### The data
________________________________________

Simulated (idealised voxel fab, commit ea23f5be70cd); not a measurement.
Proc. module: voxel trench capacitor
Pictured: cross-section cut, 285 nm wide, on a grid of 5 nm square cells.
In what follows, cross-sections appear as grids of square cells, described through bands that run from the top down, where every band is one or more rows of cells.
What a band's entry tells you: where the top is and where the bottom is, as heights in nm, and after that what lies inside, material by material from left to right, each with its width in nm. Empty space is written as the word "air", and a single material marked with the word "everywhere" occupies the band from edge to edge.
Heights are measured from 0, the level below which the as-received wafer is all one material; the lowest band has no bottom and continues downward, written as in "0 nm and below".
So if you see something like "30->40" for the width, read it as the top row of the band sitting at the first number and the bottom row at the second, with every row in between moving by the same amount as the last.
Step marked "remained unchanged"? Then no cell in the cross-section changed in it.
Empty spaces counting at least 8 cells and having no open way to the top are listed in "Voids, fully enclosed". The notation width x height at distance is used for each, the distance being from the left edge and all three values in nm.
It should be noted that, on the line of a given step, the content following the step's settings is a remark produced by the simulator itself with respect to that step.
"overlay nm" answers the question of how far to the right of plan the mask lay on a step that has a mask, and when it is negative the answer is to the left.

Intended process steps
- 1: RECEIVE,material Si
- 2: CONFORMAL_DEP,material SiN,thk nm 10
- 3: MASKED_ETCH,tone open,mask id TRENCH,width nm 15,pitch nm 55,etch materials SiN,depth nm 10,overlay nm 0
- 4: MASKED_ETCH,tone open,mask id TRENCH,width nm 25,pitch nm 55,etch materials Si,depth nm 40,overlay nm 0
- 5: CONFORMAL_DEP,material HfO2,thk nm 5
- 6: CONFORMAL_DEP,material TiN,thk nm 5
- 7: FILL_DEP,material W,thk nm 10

________________________________________

### Requirement
Exactly as they appear, copy the lines of the listing above from the first through the one that contains "In what follows, cross-sections", and nothing more.

### Written solution
Simulated (idealised voxel fab, commit ea23f5be70cd); not a measurement.
Proc. module: voxel trench capacitor
Pictured: cross-section cut, 285 nm wide, on a grid of 5 nm square cells.
In what follows, cross-sections appear as grids of square cells, described through bands that run from the top down, where every band is one or more rows of cells.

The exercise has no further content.